'''
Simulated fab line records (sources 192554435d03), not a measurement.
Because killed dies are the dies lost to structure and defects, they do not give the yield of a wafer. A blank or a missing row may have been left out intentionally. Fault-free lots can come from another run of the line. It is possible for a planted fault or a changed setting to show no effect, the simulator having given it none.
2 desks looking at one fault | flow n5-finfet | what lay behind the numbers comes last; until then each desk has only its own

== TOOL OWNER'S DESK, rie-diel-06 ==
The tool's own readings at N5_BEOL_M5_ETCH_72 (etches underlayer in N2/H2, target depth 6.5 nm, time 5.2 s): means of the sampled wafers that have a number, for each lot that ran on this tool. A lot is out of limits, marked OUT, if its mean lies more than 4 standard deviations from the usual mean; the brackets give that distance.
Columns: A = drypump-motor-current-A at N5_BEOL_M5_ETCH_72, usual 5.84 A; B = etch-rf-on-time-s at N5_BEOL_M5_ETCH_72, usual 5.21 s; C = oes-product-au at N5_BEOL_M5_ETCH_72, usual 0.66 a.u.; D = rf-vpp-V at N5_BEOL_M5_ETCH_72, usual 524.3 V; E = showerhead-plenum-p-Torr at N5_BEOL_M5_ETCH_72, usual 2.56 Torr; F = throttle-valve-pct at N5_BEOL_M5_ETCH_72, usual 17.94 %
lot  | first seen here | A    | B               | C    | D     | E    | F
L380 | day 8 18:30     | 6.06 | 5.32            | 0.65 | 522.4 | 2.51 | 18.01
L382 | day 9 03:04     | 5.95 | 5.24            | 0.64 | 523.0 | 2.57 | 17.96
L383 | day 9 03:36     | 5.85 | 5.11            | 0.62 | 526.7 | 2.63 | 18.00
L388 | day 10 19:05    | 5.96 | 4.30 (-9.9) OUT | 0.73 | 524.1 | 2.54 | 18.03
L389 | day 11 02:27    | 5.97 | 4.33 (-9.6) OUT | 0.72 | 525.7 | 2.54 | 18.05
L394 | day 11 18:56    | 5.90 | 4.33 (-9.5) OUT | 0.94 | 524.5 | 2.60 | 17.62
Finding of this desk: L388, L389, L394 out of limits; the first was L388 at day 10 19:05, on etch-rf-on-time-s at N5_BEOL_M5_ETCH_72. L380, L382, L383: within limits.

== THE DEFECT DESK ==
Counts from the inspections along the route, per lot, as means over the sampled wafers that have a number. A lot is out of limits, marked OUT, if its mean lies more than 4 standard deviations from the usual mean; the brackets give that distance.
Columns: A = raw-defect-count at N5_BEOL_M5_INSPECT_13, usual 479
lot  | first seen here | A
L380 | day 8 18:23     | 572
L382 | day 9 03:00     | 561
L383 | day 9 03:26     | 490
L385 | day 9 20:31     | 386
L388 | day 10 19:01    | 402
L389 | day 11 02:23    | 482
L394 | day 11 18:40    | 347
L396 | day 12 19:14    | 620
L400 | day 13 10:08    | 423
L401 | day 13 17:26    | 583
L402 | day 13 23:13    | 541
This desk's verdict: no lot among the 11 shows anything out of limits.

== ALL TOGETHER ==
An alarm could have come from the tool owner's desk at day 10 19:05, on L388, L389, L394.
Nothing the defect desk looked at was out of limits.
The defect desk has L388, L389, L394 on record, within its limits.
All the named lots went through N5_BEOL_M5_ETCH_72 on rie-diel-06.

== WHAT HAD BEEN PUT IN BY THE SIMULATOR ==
'''

**Requirement**:
Although the records may continue, retype only the lines from the first one through the one containing "Because killed dies", exactly as they appear.

**Exercise result**:
Simulated fab line records (sources 192554435d03), not a measurement.
Because killed dies are the dies lost to structure and defects, they do not give the yield of a wafer. A blank or a missing row may have been left out intentionally. Fault-free lots can come from another run of the line. It is possible for a planted fault or a changed setting to show no effect, the simulator having given it none.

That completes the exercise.